____________________

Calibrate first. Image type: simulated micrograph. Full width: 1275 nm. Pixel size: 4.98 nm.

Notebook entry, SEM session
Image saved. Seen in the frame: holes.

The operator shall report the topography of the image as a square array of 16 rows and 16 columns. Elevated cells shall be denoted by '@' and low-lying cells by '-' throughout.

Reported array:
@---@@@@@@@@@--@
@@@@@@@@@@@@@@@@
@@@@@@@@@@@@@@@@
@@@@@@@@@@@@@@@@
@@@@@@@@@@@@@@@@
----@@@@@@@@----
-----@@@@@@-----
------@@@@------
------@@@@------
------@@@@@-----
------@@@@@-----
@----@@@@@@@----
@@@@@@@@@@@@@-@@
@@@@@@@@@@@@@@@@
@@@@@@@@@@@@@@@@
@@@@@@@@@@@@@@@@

____________________

Exactly the lines running from the top of the records to the line that contains "Image saved. Seen in the frame: holes.", inclusive, must be set down, and nothing more.

Calibrate first. Image type: simulated micrograph. Full width: 1275 nm. Pixel size: 4.98 nm.

Notebook entry, SEM session
Image saved. Seen in the frame: holes.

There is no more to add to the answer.